• BRIEF: Output exactly the lines that run from the top of the entries to the line holding "TiN,thk nm 5", including both of those lines.

• SOURCE MATERIAL:
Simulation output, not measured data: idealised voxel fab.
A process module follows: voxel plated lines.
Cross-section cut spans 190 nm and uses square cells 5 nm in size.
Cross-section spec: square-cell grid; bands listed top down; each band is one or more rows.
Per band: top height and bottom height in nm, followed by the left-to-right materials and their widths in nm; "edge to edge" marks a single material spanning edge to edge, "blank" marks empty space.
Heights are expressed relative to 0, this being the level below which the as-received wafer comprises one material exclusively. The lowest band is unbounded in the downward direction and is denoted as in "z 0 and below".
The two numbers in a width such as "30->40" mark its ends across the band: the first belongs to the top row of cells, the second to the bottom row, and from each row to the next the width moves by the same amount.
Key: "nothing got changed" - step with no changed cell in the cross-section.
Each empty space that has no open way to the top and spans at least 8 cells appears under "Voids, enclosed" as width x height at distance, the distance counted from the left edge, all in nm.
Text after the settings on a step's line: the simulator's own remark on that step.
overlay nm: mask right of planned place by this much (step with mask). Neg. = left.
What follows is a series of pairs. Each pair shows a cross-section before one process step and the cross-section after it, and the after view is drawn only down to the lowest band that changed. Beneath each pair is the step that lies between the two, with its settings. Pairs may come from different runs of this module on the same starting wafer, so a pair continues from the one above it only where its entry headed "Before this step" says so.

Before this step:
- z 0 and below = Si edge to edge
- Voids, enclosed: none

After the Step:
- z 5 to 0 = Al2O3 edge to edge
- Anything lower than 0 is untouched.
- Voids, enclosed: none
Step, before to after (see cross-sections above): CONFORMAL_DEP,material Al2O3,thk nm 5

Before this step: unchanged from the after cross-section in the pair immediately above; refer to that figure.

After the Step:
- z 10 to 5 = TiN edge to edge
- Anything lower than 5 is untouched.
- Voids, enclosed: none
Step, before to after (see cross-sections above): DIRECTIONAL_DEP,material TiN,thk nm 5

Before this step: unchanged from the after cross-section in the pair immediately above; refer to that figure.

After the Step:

• TASK RESPONSE:
Simulation output, not measured data: idealised voxel fab.
A process module follows: voxel plated lines.
Cross-section cut spans 190 nm and uses square cells 5 nm in size.
Cross-section spec: square-cell grid; bands listed top down; each band is one or more rows.
Per band: top height and bottom height in nm, followed by the left-to-right materials and their widths in nm; "edge to edge" marks a single material spanning edge to edge, "blank" marks empty space.
Heights are expressed relative to 0, this being the level below which the as-received wafer comprises one material exclusively. The lowest band is unbounded in the downward direction and is denoted as in "z 0 and below".
The two numbers in a width such as "30->40" mark its ends across the band: the first belongs to the top row of cells, the second to the bottom row, and from each row to the next the width moves by the same amount.
Key: "nothing got changed" - step with no changed cell in the cross-section.
Each empty space that has no open way to the top and spans at least 8 cells appears under "Voids, enclosed" as width x height at distance, the distance counted from the left edge, all in nm.
Text after the settings on a step's line: the simulator's own remark on that step.
overlay nm: mask right of planned place by this much (step with mask). Neg. = left.
What follows is a series of pairs. Each pair shows a cross-section before one process step and the cross-section after it, and the after view is drawn only down to the lowest band that changed. Beneath each pair is the step that lies between the two, with its settings. Pairs may come from different runs of this module on the same starting wafer, so a pair continues from the one above it only where its entry headed "Before this step" says so.

Before this step:
- z 0 and below = Si edge to edge
- Voids, enclosed: none

After the Step:
- z 5 to 0 = Al2O3 edge to edge
- Anything lower than 0 is untouched.
- Voids, enclosed: none
Step, before to after (see cross-sections above): CONFORMAL_DEP,material Al2O3,thk nm 5

Before this step: unchanged from the after cross-section in the pair immediately above; refer to that figure.

After the Step:
- z 10 to 5 = TiN edge to edge
- Anything lower than 5 is untouched.
- Voids, enclosed: none
Step, before to after (see cross-sections above): DIRECTIONAL_DEP,material TiN,thk nm 5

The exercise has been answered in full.